□ □ □ □ □ □ □
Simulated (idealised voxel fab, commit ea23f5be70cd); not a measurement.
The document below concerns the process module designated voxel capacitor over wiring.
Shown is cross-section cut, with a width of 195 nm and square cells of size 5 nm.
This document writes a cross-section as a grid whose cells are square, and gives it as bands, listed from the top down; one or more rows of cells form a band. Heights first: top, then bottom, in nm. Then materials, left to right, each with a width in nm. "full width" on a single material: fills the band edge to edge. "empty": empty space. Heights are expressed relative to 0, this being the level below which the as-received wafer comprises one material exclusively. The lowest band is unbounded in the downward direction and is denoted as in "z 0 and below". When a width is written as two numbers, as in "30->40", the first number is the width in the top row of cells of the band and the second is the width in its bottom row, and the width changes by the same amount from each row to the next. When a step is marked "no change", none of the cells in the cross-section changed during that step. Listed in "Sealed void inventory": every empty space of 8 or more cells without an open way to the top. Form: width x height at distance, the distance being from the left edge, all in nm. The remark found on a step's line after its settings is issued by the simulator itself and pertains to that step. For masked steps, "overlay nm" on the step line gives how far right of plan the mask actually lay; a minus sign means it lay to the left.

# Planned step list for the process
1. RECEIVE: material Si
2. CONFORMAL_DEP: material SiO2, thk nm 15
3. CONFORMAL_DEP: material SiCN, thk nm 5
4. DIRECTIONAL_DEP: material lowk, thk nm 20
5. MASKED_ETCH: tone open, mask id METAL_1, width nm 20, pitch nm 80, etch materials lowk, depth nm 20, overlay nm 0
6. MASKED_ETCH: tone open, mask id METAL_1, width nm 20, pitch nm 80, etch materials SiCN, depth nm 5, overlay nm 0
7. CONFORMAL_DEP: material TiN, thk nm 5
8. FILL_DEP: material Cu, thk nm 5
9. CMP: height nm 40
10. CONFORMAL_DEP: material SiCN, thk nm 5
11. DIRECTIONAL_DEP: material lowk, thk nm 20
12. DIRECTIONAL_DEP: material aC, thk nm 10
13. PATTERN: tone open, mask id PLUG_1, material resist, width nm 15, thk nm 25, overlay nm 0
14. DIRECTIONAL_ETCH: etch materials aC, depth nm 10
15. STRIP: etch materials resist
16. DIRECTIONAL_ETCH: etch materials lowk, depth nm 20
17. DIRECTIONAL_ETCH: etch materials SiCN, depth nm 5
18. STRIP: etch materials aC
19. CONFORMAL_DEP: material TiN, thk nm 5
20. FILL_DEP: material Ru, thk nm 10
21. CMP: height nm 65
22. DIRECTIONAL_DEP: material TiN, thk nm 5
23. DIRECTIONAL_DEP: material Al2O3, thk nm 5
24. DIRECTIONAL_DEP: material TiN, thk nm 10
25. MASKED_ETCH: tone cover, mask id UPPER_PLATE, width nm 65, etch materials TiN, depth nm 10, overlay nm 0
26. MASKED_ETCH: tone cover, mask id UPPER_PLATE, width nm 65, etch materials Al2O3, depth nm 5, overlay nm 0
□ □ □ □ □ □ □

| EXERCISE |
Everything above from the line containing "23. DIRECTIONAL_DEP: material Al2O3, thk nm 5" down to the line containing "25. MASKED_ETCH: tone" should be copied exactly, both end lines included, and nothing else.

| TASK ANSWER |
23. DIRECTIONAL_DEP: material Al2O3, thk nm 5
24. DIRECTIONAL_DEP: material TiN, thk nm 10
25. MASKED_ETCH: tone cover, mask id UPPER_PLATE, width nm 65, etch materials TiN, depth nm 10, overlay nm 0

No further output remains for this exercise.